◇ ◇ ◇ ◇

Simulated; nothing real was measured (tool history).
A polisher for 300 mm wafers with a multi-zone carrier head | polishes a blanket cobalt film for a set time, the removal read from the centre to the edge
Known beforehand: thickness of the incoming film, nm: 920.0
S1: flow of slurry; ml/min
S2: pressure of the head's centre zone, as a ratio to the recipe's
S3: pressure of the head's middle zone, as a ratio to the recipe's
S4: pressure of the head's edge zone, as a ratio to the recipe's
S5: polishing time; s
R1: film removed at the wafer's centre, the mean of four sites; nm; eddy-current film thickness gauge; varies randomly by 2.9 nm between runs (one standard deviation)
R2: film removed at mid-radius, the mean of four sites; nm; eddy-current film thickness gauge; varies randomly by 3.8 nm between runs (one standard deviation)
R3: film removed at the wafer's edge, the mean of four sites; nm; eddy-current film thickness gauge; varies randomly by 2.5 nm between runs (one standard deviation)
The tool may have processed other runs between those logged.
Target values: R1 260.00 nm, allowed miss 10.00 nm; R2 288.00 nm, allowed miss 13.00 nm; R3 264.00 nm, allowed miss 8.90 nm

◇ ◇ ◇ ◇

*EXERCISE*. Starting at the line that contains "Known beforehand: thickness" and stopping after the line that contains "S5: polishing time; s", write out every line exactly as it appears above, and no other line.

*RESPONSE AREA*.
Known beforehand: thickness of the incoming film, nm: 920.0
S1: flow of slurry; ml/min
S2: pressure of the head's centre zone, as a ratio to the recipe's
S3: pressure of the head's middle zone, as a ratio to the recipe's
S4: pressure of the head's edge zone, as a ratio to the recipe's
S5: polishing time; s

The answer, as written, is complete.